▶ [Material shown]
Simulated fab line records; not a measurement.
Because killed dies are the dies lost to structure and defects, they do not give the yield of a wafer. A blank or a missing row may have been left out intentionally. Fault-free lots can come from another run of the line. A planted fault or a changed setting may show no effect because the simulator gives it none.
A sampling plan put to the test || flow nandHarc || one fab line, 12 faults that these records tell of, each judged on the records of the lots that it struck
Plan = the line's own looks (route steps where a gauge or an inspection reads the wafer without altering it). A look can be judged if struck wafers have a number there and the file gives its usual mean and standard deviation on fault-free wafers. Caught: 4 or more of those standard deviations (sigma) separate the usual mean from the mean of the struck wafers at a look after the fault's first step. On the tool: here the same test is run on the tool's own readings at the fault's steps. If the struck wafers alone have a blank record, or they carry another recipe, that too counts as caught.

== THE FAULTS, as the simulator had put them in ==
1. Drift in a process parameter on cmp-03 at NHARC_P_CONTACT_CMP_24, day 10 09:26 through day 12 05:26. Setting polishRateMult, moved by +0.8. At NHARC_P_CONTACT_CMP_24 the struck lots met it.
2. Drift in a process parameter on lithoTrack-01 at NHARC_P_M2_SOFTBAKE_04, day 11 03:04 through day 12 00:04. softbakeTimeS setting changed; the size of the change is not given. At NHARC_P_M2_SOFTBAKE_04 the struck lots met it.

▶ [Requirement] The lines from the start of the entries above through the line containing "1. Drift in" are the ones to return, please; copy them exactly and include both ends.

▶ [Task response]
Simulated fab line records; not a measurement.
Because killed dies are the dies lost to structure and defects, they do not give the yield of a wafer. A blank or a missing row may have been left out intentionally. Fault-free lots can come from another run of the line. A planted fault or a changed setting may show no effect because the simulator gives it none.
A sampling plan put to the test || flow nandHarc || one fab line, 12 faults that these records tell of, each judged on the records of the lots that it struck
Plan = the line's own looks (route steps where a gauge or an inspection reads the wafer without altering it). A look can be judged if struck wafers have a number there and the file gives its usual mean and standard deviation on fault-free wafers. Caught: 4 or more of those standard deviations (sigma) separate the usual mean from the mean of the struck wafers at a look after the fault's first step. On the tool: here the same test is run on the tool's own readings at the fault's steps. If the struck wafers alone have a blank record, or they carry another recipe, that too counts as caught.

== THE FAULTS, as the simulator had put them in ==
1. Drift in a process parameter on cmp-03 at NHARC_P_CONTACT_CMP_24, day 10 09:26 through day 12 05:26. Setting polishRateMult, moved by +0.8. At NHARC_P_CONTACT_CMP_24 the struck lots met it.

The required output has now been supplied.